> Brief:
Would you reproduce the whole listing below without altering a single word?

> Extracted records:
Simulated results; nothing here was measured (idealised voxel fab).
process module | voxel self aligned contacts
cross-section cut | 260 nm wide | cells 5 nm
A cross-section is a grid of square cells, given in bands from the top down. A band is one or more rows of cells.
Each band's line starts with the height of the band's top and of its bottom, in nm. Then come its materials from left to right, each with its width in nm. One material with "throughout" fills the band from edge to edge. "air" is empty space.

> Written reply:
Simulated results; nothing here was measured (idealised voxel fab).
process module | voxel self aligned contacts
cross-section cut | 260 nm wide | cells 5 nm
A cross-section is a grid of square cells, given in bands from the top down. A band is one or more rows of cells.
Each band's line starts with the height of the band's top and of its bottom, in nm. Then come its materials from left to right, each with its width in nm. One material with "throughout" fills the band from edge to edge. "air" is empty space.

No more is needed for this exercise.